- **Exercise**: When you reach the line containing "L092.5 | 5.3" in the records below, start copying exactly, and stop once you have copied the line containing "L096.1 | 6.4".

_ _ _ _

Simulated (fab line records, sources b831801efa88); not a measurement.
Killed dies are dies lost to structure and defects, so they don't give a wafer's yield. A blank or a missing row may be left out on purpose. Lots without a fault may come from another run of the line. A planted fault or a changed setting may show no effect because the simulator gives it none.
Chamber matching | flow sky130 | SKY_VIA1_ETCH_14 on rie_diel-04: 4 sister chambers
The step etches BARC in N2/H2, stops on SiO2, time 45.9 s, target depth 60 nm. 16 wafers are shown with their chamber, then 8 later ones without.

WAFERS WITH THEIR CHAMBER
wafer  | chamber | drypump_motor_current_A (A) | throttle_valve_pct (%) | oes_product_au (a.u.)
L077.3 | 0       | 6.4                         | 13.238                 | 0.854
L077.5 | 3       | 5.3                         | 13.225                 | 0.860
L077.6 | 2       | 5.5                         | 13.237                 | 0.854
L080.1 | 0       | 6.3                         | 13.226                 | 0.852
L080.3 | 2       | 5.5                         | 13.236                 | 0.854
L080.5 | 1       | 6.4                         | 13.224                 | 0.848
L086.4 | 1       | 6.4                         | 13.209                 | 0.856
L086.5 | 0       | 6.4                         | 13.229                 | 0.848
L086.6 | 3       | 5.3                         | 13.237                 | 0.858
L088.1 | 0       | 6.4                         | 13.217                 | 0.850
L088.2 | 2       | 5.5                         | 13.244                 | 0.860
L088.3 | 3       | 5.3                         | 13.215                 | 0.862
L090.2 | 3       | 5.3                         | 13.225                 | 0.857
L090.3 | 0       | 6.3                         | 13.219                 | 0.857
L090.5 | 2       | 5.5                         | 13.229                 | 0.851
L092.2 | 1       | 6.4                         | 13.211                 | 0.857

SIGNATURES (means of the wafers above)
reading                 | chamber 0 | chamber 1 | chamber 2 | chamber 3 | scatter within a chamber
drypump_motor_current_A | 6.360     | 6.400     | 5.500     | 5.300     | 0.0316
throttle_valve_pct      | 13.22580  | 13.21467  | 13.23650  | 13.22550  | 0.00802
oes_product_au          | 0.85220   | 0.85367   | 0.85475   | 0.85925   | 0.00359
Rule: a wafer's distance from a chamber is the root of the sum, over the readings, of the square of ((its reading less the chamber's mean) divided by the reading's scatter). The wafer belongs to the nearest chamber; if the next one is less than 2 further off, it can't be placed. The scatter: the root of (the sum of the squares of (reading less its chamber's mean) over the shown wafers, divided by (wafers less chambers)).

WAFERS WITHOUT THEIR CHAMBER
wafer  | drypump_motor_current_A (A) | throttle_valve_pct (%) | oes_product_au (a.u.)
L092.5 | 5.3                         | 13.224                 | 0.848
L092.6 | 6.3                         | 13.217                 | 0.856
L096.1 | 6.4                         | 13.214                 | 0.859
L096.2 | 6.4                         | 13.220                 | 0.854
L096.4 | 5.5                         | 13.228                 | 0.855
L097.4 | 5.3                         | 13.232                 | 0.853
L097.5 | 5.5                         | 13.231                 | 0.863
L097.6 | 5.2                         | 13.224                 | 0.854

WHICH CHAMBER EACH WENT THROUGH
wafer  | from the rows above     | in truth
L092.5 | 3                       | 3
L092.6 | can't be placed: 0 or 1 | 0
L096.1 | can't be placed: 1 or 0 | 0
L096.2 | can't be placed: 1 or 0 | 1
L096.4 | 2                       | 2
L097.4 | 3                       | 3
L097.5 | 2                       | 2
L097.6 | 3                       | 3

_ _ _ _

- **Written answer**:
L092.5 | 5.3                         | 13.224                 | 0.848
L092.6 | 6.3                         | 13.217                 | 0.856
L096.1 | 6.4                         | 13.214                 | 0.859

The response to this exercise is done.